◆ Source information
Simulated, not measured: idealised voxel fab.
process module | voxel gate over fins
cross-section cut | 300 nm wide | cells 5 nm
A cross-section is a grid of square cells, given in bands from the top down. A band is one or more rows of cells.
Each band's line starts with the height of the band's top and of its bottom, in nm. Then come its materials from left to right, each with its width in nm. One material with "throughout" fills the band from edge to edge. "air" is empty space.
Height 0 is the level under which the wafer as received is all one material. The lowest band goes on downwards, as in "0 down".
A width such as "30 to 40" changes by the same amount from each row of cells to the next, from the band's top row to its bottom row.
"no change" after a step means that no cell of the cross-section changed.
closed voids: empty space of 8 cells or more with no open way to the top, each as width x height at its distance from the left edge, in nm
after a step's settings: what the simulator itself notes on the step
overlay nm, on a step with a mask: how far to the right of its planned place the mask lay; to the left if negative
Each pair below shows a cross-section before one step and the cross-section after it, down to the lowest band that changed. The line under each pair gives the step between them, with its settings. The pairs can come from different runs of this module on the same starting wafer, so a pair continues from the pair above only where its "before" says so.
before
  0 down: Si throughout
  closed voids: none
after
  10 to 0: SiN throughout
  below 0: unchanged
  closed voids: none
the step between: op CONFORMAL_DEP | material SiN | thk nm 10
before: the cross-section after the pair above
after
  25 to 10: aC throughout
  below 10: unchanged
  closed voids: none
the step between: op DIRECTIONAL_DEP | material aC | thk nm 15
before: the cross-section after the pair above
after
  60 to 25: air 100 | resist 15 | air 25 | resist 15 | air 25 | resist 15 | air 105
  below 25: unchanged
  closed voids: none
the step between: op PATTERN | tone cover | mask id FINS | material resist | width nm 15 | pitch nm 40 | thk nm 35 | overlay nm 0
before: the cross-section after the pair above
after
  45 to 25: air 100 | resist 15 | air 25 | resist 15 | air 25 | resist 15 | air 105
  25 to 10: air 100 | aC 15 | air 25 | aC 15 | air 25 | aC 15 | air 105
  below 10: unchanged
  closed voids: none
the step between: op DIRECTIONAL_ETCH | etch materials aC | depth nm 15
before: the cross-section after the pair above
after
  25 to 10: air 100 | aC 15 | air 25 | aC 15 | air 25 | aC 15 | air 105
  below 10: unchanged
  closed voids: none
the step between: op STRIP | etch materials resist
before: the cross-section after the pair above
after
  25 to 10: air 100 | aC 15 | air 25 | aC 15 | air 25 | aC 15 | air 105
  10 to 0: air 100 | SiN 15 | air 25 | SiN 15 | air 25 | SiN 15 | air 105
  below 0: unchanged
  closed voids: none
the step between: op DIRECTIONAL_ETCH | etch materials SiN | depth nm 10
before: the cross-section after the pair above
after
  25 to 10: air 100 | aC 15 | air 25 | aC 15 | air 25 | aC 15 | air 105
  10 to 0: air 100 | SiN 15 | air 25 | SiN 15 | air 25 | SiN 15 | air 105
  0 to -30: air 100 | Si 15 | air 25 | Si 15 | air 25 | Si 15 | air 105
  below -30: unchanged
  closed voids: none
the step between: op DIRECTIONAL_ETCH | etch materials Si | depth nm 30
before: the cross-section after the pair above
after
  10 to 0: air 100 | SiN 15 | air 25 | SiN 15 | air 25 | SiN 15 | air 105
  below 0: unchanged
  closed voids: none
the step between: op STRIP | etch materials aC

◆ Activity
In the listing above, find the line with "cross-section cut | 300 nm wide | cells 5 nm" and the line with "after a step's"; output exactly those lines and all lines between them.

◆ Written answer
cross-section cut | 300 nm wide | cells 5 nm
A cross-section is a grid of square cells, given in bands from the top down. A band is one or more rows of cells.
Each band's line starts with the height of the band's top and of its bottom, in nm. Then come its materials from left to right, each with its width in nm. One material with "throughout" fills the band from edge to edge. "air" is empty space.
Height 0 is the level under which the wafer as received is all one material. The lowest band goes on downwards, as in "0 down".
A width such as "30 to 40" changes by the same amount from each row of cells to the next, from the band's top row to its bottom row.
"no change" after a step means that no cell of the cross-section changed.
closed voids: empty space of 8 cells or more with no open way to the top, each as width x height at its distance from the left edge, in nm
after a step's settings: what the simulator itself notes on the step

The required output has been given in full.